#### ACTIVITY:
Each record must appear in the answer exactly as given.

#### RECORD EXCERPTS:
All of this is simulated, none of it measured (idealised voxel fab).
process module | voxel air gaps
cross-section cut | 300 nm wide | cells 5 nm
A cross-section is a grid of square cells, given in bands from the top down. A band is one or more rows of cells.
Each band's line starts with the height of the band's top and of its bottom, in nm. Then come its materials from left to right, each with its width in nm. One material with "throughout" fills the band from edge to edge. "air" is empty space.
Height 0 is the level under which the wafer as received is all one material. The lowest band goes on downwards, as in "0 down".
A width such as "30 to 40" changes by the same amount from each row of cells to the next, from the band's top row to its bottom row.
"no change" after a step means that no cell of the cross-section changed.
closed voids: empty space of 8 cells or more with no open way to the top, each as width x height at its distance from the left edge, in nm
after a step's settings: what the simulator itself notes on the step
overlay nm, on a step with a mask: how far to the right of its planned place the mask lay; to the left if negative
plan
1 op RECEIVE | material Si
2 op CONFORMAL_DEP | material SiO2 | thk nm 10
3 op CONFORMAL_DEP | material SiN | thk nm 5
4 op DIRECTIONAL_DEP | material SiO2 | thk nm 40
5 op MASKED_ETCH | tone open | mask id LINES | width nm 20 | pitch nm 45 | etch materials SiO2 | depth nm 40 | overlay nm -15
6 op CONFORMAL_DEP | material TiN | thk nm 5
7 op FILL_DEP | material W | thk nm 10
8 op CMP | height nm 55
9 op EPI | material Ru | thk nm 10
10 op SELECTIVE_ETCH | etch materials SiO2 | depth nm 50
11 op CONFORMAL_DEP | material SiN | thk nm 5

#### WRITTEN ANSWER:
All of this is simulated, none of it measured (idealised voxel fab).
process module | voxel air gaps
cross-section cut | 300 nm wide | cells 5 nm
A cross-section is a grid of square cells, given in bands from the top down. A band is one or more rows of cells.
Each band's line starts with the height of the band's top and of its bottom, in nm. Then come its materials from left to right, each with its width in nm. One material with "throughout" fills the band from edge to edge. "air" is empty space.
Height 0 is the level under which the wafer as received is all one material. The lowest band goes on downwards, as in "0 down".
A width such as "30 to 40" changes by the same amount from each row of cells to the next, from the band's top row to its bottom row.
"no change" after a step means that no cell of the cross-section changed.
closed voids: empty space of 8 cells or more with no open way to the top, each as width x height at its distance from the left edge, in nm
after a step's settings: what the simulator itself notes on the step
overlay nm, on a step with a mask: how far to the right of its planned place the mask lay; to the left if negative
plan
1 op RECEIVE | material Si
2 op CONFORMAL_DEP | material SiO2 | thk nm 10
3 op CONFORMAL_DEP | material SiN | thk nm 5
4 op DIRECTIONAL_DEP | material SiO2 | thk nm 40
5 op MASKED_ETCH | tone open | mask id LINES | width nm 20 | pitch nm 45 | etch materials SiO2 | depth nm 40 | overlay nm -15
6 op CONFORMAL_DEP | material TiN | thk nm 5
7 op FILL_DEP | material W | thk nm 10
8 op CMP | height nm 55
9 op EPI | material Ru | thk nm 10
10 op SELECTIVE_ETCH | etch materials SiO2 | depth nm 50
11 op CONFORMAL_DEP | material SiN | thk nm 5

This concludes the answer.